* STUDY MATERIAL:
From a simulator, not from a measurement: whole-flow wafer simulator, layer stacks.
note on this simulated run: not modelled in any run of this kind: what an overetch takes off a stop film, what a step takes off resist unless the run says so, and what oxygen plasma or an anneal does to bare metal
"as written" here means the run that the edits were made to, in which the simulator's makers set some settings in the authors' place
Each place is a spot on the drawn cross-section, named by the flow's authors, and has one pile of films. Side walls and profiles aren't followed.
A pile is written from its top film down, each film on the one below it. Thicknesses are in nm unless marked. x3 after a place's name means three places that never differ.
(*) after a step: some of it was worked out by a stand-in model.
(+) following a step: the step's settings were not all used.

* ACTIVITY: Restate the material word for word so that no line differs from the original.

* RESPONSE BOX:
From a simulator, not from a measurement: whole-flow wafer simulator, layer stacks.
note on this simulated run: not modelled in any run of this kind: what an overetch takes off a stop film, what a step takes off resist unless the run says so, and what oxygen plasma or an anneal does to bare metal
"as written" here means the run that the edits were made to, in which the simulator's makers set some settings in the authors' place
Each place is a spot on the drawn cross-section, named by the flow's authors, and has one pile of films. Side walls and profiles aren't followed.
A pile is written from its top film down, each film on the one below it. Thicknesses are in nm unless marked. x3 after a place's name means three places that never differ.
(*) after a step: some of it was worked out by a stand-in model.
(+) following a step: the step's settings were not all used.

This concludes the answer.